====

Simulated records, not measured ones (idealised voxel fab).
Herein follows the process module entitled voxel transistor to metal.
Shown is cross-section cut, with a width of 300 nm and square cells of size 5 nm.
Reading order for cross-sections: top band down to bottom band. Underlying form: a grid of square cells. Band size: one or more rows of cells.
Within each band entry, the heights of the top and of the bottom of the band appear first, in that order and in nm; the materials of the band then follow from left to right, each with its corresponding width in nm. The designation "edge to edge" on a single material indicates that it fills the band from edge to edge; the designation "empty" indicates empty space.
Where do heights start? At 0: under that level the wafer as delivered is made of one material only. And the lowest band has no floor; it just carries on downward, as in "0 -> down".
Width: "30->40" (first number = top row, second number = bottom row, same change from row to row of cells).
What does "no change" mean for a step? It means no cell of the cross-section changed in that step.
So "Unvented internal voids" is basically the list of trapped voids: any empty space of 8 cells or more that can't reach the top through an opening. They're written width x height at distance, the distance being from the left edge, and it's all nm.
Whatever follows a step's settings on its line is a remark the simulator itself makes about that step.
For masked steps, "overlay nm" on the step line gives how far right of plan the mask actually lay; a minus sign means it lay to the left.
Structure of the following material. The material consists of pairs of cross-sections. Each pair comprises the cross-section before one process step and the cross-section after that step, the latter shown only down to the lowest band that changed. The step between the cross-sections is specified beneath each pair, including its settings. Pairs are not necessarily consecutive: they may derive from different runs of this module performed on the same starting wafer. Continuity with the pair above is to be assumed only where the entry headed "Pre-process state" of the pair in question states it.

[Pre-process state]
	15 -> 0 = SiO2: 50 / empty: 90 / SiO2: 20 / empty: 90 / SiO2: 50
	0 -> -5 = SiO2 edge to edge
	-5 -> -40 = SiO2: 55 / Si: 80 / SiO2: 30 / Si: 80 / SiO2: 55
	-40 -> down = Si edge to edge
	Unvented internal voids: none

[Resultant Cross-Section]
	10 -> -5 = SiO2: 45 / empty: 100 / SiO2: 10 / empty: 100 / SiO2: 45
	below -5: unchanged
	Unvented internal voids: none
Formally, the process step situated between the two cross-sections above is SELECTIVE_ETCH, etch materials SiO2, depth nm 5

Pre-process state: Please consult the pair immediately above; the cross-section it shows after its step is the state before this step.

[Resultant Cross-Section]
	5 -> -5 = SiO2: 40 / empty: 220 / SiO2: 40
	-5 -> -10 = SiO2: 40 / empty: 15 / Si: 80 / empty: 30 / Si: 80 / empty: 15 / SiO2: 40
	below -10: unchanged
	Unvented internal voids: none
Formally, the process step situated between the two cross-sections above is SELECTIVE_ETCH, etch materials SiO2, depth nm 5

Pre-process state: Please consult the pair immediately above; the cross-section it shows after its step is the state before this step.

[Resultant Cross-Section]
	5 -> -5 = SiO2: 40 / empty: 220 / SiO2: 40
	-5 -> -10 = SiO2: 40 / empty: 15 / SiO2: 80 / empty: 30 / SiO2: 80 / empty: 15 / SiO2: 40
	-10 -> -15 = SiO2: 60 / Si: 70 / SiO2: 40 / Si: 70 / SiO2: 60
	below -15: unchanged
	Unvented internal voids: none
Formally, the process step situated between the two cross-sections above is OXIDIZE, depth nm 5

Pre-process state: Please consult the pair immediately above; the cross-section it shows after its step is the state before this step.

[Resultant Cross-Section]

====

> **Work order**:
In the material above, find the line containing "Where do heights" and the line containing "in that step.", then write out exactly those two lines and every line between them, and nothing more.

> **Answer area**:
Where do heights start? At 0: under that level the wafer as delivered is made of one material only. And the lowest band has no floor; it just carries on downward, as in "0 -> down".
Width: "30->40" (first number = top row, second number = bottom row, same change from row to row of cells).
What does "no change" mean for a step? It means no cell of the cross-section changed in that step.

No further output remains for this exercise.